WORK ITEM
Copy the listing exactly. Omit nothing.

____________
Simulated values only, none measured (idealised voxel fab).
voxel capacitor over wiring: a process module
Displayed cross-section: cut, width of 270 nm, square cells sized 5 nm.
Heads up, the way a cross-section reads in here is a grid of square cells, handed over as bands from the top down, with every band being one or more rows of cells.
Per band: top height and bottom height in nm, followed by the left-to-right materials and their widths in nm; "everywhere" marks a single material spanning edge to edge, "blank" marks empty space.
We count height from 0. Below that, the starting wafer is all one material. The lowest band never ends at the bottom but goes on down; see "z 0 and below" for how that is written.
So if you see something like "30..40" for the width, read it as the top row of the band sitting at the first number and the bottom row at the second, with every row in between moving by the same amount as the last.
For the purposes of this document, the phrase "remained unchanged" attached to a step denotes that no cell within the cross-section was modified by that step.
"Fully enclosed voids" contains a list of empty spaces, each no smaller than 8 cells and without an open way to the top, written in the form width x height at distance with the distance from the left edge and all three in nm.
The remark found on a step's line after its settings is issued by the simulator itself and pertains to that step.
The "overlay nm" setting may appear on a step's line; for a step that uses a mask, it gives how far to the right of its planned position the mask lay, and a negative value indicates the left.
____________

EXERCISE SOLUTION
Simulated values only, none measured (idealised voxel fab).
voxel capacitor over wiring: a process module
Displayed cross-section: cut, width of 270 nm, square cells sized 5 nm.
Heads up, the way a cross-section reads in here is a grid of square cells, handed over as bands from the top down, with every band being one or more rows of cells.
Per band: top height and bottom height in nm, followed by the left-to-right materials and their widths in nm; "everywhere" marks a single material spanning edge to edge, "blank" marks empty space.
We count height from 0. Below that, the starting wafer is all one material. The lowest band never ends at the bottom but goes on down; see "z 0 and below" for how that is written.
So if you see something like "30..40" for the width, read it as the top row of the band sitting at the first number and the bottom row at the second, with every row in between moving by the same amount as the last.
For the purposes of this document, the phrase "remained unchanged" attached to a step denotes that no cell within the cross-section was modified by that step.
"Fully enclosed voids" contains a list of empty spaces, each no smaller than 8 cells and without an open way to the top, written in the form width x height at distance with the distance from the left edge and all three in nm.
The remark found on a step's line after its settings is issued by the simulator itself and pertains to that step.
The "overlay nm" setting may appear on a step's line; for a step that uses a mask, it gives how far to the right of its planned position the mask lay, and a negative value indicates the left.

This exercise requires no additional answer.